---*---

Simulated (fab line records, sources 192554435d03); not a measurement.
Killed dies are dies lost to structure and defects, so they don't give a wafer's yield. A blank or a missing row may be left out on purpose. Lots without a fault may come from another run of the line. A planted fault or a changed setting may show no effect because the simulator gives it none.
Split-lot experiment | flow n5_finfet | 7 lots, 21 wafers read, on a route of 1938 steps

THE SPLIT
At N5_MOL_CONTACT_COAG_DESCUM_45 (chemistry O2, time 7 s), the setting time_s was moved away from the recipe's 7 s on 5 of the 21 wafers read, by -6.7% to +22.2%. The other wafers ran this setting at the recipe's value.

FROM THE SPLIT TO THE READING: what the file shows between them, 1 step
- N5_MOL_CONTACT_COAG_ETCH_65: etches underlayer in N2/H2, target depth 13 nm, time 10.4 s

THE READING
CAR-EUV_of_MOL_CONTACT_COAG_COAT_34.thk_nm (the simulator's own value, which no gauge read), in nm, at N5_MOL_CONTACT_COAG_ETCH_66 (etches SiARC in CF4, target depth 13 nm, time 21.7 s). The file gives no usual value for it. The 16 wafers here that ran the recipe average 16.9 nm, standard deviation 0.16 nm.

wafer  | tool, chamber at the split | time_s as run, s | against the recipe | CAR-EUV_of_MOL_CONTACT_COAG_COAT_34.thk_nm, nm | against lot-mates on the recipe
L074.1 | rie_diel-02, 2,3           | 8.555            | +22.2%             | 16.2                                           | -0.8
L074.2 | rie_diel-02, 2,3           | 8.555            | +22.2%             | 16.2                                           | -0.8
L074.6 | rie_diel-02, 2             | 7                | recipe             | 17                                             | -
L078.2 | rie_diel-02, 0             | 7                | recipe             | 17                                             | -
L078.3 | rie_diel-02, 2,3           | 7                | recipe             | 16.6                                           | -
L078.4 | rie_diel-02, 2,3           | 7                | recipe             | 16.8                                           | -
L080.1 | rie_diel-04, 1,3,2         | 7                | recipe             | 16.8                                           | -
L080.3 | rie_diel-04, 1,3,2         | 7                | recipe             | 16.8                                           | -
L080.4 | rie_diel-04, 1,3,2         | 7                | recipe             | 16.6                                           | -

---*---

Within the data above, the lines from the one with "on the recipe" to the one with "L080.3 | rie_diel-04, 1,3,2" must be repeated exactly; no other line belongs in the answer.

§ **Task solution**:
wafer  | tool, chamber at the split | time_s as run, s | against the recipe | CAR-EUV_of_MOL_CONTACT_COAG_COAT_34.thk_nm, nm | against lot-mates on the recipe
L074.1 | rie_diel-02, 2,3           | 8.555            | +22.2%             | 16.2                                           | -0.8
L074.2 | rie_diel-02, 2,3           | 8.555            | +22.2%             | 16.2                                           | -0.8
L074.6 | rie_diel-02, 2             | 7                | recipe             | 17                                             | -
L078.2 | rie_diel-02, 0             | 7                | recipe             | 17                                             | -
L078.3 | rie_diel-02, 2,3           | 7                | recipe             | 16.6                                           | -
L078.4 | rie_diel-02, 2,3           | 7                | recipe             | 16.8                                           | -
L080.1 | rie_diel-04, 1,3,2         | 7                | recipe             | 16.8                                           | -
L080.3 | rie_diel-04, 1,3,2         | 7                | recipe             | 16.8                                           | -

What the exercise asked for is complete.